::: Data shown
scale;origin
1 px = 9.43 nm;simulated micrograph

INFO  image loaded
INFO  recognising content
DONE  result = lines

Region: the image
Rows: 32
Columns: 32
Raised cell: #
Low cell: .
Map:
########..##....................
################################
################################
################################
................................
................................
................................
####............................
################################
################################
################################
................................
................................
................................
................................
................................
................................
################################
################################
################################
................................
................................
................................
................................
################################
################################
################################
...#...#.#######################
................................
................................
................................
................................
::::::

▸ Work request
For this exercise, restate each of the entries without any deviation.

▸ Exercise solution
scale;origin
1 px = 9.43 nm;simulated micrograph

INFO  image loaded
INFO  recognising content
DONE  result = lines

Region: the image
Rows: 32
Columns: 32
Raised cell: #
Low cell: .
Map:
########..##....................
################################
################################
################################
................................
................................
................................
####............................
################################
################################
################################
................................
................................
................................
................................
................................
................................
################################
################################
################################
................................
................................
................................
................................
################################
################################
################################
...#...#.#######################
................................
................................
................................
................................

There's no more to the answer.